**Assignment**
Only one stretch of the listing below is wanted. Begin at the line that has "Chamber matching :: flow", stop after the line that has "throttleValvePct (%): 13.224", and repeat every line in between exactly.

**Records provided**
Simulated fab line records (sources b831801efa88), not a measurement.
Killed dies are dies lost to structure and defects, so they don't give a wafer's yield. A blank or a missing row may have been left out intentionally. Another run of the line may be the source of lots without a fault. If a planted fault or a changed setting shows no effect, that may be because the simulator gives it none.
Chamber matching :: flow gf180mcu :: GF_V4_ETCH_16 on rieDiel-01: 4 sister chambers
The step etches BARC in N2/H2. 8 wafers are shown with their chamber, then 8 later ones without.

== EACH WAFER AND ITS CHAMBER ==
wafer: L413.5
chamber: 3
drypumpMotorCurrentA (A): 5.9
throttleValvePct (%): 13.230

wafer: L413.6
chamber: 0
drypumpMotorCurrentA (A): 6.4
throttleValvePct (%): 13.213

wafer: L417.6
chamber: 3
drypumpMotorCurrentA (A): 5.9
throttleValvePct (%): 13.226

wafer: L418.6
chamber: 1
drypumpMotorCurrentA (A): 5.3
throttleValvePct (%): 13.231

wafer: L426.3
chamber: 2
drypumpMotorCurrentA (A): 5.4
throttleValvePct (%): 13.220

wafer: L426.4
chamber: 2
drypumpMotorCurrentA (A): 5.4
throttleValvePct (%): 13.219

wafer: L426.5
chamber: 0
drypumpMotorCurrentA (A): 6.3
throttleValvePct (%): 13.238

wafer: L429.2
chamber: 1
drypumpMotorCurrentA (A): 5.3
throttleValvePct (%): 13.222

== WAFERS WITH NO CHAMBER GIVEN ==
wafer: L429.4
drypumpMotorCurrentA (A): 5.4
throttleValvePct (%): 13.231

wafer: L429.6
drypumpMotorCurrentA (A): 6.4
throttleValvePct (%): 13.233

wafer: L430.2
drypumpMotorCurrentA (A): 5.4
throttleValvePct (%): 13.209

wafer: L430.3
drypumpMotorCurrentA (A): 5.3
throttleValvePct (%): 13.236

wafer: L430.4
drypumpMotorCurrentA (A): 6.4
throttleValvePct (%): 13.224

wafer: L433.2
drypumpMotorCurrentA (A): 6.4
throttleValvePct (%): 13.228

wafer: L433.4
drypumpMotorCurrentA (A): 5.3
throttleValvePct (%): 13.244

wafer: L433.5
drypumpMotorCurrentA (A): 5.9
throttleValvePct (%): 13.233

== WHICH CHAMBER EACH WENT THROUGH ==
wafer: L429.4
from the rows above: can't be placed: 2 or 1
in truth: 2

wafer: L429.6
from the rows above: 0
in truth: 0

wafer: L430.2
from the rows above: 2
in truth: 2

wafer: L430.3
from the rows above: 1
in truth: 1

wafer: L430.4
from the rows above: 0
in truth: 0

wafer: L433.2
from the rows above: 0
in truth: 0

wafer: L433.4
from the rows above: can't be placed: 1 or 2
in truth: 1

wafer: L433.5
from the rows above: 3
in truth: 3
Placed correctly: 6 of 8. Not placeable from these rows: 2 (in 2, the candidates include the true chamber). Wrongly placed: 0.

**Exercise result**
Chamber matching :: flow gf180mcu :: GF_V4_ETCH_16 on rieDiel-01: 4 sister chambers
The step etches BARC in N2/H2. 8 wafers are shown with their chamber, then 8 later ones without.

== EACH WAFER AND ITS CHAMBER ==
wafer: L413.5
chamber: 3
drypumpMotorCurrentA (A): 5.9
throttleValvePct (%): 13.230

wafer: L413.6
chamber: 0
drypumpMotorCurrentA (A): 6.4
throttleValvePct (%): 13.213

wafer: L417.6
chamber: 3
drypumpMotorCurrentA (A): 5.9
throttleValvePct (%): 13.226

wafer: L418.6
chamber: 1
drypumpMotorCurrentA (A): 5.3
throttleValvePct (%): 13.231

wafer: L426.3
chamber: 2
drypumpMotorCurrentA (A): 5.4
throttleValvePct (%): 13.220

wafer: L426.4
chamber: 2
drypumpMotorCurrentA (A): 5.4
throttleValvePct (%): 13.219

wafer: L426.5
chamber: 0
drypumpMotorCurrentA (A): 6.3
throttleValvePct (%): 13.238

wafer: L429.2
chamber: 1
drypumpMotorCurrentA (A): 5.3
throttleValvePct (%): 13.222

== WAFERS WITH NO CHAMBER GIVEN ==
wafer: L429.4
drypumpMotorCurrentA (A): 5.4
throttleValvePct (%): 13.231

wafer: L429.6
drypumpMotorCurrentA (A): 6.4
throttleValvePct (%): 13.233

wafer: L430.2
drypumpMotorCurrentA (A): 5.4
throttleValvePct (%): 13.209

wafer: L430.3
drypumpMotorCurrentA (A): 5.3
throttleValvePct (%): 13.236

wafer: L430.4
drypumpMotorCurrentA (A): 6.4
throttleValvePct (%): 13.224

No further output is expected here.